EXERCISE:
All of the data needs to come back exactly as written.

[DATA RECORDS]

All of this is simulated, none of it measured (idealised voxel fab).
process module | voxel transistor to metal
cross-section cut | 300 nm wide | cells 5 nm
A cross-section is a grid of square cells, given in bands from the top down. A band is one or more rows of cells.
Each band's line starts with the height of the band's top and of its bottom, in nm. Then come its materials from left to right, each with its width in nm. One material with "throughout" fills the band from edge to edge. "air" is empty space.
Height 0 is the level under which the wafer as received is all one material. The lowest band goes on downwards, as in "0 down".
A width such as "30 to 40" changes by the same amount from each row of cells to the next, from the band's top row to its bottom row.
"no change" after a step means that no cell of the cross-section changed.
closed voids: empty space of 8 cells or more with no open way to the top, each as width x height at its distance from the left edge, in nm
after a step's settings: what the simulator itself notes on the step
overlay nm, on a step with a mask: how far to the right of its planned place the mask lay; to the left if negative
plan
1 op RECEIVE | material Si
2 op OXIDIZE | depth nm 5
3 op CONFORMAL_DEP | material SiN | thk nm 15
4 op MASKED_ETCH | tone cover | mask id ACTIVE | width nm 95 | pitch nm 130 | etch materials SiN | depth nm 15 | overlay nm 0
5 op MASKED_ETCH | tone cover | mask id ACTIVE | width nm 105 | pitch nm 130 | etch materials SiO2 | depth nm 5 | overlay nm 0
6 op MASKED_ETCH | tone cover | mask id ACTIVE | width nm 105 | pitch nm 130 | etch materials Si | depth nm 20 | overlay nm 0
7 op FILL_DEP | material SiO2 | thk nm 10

[/DATA RECORDS]

EXERCISE SOLUTION:
All of this is simulated, none of it measured (idealised voxel fab).
process module | voxel transistor to metal
cross-section cut | 300 nm wide | cells 5 nm
A cross-section is a grid of square cells, given in bands from the top down. A band is one or more rows of cells.
Each band's line starts with the height of the band's top and of its bottom, in nm. Then come its materials from left to right, each with its width in nm. One material with "throughout" fills the band from edge to edge. "air" is empty space.
Height 0 is the level under which the wafer as received is all one material. The lowest band goes on downwards, as in "0 down".
A width such as "30 to 40" changes by the same amount from each row of cells to the next, from the band's top row to its bottom row.
"no change" after a step means that no cell of the cross-section changed.
closed voids: empty space of 8 cells or more with no open way to the top, each as width x height at its distance from the left edge, in nm
after a step's settings: what the simulator itself notes on the step
overlay nm, on a step with a mask: how far to the right of its planned place the mask lay; to the left if negative
plan
1 op RECEIVE | material Si
2 op OXIDIZE | depth nm 5
3 op CONFORMAL_DEP | material SiN | thk nm 15
4 op MASKED_ETCH | tone cover | mask id ACTIVE | width nm 95 | pitch nm 130 | etch materials SiN | depth nm 15 | overlay nm 0
5 op MASKED_ETCH | tone cover | mask id ACTIVE | width nm 105 | pitch nm 130 | etch materials SiO2 | depth nm 5 | overlay nm 0
6 op MASKED_ETCH | tone cover | mask id ACTIVE | width nm 105 | pitch nm 130 | etch materials Si | depth nm 20 | overlay nm 0
7 op FILL_DEP | material SiO2 | thk nm 10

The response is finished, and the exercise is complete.